• [Work instruction]: All lines from the opening of the data to the line containing "Reading ........ 0.216" must be returned unchanged, and only those lines.

• [Data records]:
========================

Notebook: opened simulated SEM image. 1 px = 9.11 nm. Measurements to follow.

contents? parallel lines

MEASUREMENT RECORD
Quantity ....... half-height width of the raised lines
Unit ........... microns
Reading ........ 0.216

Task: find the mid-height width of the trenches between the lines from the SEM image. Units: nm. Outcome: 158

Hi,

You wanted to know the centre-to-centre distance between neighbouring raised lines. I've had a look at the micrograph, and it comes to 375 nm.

========================

• [Exercise output]:
Notebook: opened simulated SEM image. 1 px = 9.11 nm. Measurements to follow.

contents? parallel lines

MEASUREMENT RECORD
Quantity ....... half-height width of the raised lines
Unit ........... microns
Reading ........ 0.216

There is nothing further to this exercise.